• **Data shown**:
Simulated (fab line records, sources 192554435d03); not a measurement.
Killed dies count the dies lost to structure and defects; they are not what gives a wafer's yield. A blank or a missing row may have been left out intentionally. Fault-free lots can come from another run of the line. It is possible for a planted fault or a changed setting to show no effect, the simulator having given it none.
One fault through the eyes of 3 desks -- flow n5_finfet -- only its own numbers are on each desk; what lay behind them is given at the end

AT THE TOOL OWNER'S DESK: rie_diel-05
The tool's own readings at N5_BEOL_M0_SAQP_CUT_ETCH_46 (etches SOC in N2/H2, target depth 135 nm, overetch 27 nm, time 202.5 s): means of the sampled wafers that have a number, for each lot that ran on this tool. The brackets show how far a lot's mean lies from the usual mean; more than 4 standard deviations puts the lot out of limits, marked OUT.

• **Activity**: Line by line, retype the whole listing exactly.

• **Task answer**:
Simulated (fab line records, sources 192554435d03); not a measurement.
Killed dies count the dies lost to structure and defects; they are not what gives a wafer's yield. A blank or a missing row may have been left out intentionally. Fault-free lots can come from another run of the line. It is possible for a planted fault or a changed setting to show no effect, the simulator having given it none.
One fault through the eyes of 3 desks -- flow n5_finfet -- only its own numbers are on each desk; what lay behind them is given at the end

AT THE TOOL OWNER'S DESK: rie_diel-05
The tool's own readings at N5_BEOL_M0_SAQP_CUT_ETCH_46 (etches SOC in N2/H2, target depth 135 nm, overetch 27 nm, time 202.5 s): means of the sampled wafers that have a number, for each lot that ran on this tool. The brackets show how far a lot's mean lies from the usual mean; more than 4 standard deviations puts the lot out of limits, marked OUT.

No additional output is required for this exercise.